Brief: Output the data below line for line, exactly, up to and including the line where "For the purposes" appears.

======

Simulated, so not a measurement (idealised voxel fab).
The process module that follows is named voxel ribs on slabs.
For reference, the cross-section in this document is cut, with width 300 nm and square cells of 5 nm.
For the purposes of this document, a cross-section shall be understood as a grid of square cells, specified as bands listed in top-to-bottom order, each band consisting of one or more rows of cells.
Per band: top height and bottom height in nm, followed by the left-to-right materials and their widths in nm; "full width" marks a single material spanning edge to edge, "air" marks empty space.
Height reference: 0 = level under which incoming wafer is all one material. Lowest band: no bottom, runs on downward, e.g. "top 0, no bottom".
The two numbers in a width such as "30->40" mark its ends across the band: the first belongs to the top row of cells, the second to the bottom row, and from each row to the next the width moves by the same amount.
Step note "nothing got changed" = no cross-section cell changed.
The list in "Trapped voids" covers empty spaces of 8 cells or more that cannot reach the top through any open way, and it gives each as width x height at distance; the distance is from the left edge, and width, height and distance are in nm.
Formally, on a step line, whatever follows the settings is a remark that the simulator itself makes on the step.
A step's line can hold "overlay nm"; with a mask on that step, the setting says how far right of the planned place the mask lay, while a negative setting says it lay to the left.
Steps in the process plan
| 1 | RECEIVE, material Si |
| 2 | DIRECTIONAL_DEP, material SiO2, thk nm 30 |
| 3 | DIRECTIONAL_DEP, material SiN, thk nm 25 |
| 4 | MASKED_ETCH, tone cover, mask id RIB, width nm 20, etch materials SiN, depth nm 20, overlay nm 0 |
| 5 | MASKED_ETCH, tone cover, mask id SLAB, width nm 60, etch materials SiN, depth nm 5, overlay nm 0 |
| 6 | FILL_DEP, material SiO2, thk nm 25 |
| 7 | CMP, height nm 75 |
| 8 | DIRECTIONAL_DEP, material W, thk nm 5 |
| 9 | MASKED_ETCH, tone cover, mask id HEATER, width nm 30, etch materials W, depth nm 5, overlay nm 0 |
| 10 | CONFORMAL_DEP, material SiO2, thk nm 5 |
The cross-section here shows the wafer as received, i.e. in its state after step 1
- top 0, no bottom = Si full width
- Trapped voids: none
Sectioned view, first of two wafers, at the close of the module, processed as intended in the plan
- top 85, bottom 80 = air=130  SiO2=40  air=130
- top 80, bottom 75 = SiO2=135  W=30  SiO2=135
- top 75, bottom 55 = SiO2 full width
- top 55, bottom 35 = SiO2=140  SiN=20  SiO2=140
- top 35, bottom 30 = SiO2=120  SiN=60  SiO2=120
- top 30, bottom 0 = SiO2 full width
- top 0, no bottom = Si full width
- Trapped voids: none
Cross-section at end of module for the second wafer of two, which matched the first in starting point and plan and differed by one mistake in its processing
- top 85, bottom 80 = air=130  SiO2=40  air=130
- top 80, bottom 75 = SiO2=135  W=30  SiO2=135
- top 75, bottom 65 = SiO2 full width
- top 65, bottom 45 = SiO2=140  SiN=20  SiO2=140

======

Task answer:
Simulated, so not a measurement (idealised voxel fab).
The process module that follows is named voxel ribs on slabs.
For reference, the cross-section in this document is cut, with width 300 nm and square cells of 5 nm.
For the purposes of this document, a cross-section shall be understood as a grid of square cells, specified as bands listed in top-to-bottom order, each band consisting of one or more rows of cells.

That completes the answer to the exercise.